━━━━━ Information given

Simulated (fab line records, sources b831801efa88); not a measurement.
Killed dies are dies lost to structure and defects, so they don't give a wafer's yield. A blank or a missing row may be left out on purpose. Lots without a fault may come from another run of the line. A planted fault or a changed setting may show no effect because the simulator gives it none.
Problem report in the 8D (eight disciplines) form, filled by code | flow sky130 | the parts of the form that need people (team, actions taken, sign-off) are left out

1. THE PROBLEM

━━━━━━━━━━

Task item
Line by line, transcribe all of the records exactly.

Response area
Simulated (fab line records, sources b831801efa88); not a measurement.
Killed dies are dies lost to structure and defects, so they don't give a wafer's yield. A blank or a missing row may be left out on purpose. Lots without a fault may come from another run of the line. A planted fault or a changed setting may show no effect because the simulator gives it none.
Problem report in the 8D (eight disciplines) form, filled by code | flow sky130 | the parts of the form that need people (team, actions taken, sign-off) are left out

1. THE PROBLEM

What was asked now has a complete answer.